** Data excerpts follows **
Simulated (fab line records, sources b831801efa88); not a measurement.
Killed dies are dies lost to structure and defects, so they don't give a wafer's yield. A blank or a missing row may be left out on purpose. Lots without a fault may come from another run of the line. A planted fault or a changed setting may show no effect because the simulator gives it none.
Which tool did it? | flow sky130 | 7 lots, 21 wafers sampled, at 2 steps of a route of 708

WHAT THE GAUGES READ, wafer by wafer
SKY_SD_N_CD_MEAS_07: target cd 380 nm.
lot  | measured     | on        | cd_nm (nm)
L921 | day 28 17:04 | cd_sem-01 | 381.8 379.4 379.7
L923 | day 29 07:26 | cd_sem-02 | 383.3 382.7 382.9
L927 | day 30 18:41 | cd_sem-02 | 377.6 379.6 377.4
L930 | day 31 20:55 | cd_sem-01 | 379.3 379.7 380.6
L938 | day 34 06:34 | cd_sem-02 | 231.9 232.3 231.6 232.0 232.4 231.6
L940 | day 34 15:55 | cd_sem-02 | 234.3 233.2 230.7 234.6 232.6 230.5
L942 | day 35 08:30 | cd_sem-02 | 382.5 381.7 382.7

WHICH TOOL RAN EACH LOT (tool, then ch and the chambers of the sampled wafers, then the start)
** End of Data excerpts **

• [Assignment]:
Repeat every line of the data word for word until you have repeated the line that contains "L927 | day 30", which is the last one to include.

• [Written response]:
Simulated (fab line records, sources b831801efa88); not a measurement.
Killed dies are dies lost to structure and defects, so they don't give a wafer's yield. A blank or a missing row may be left out on purpose. Lots without a fault may come from another run of the line. A planted fault or a changed setting may show no effect because the simulator gives it none.
Which tool did it? | flow sky130 | 7 lots, 21 wafers sampled, at 2 steps of a route of 708

WHAT THE GAUGES READ, wafer by wafer
SKY_SD_N_CD_MEAS_07: target cd 380 nm.
lot  | measured     | on        | cd_nm (nm)
L921 | day 28 17:04 | cd_sem-01 | 381.8 379.4 379.7
L923 | day 29 07:26 | cd_sem-02 | 383.3 382.7 382.9
L927 | day 30 18:41 | cd_sem-02 | 377.6 379.6 377.4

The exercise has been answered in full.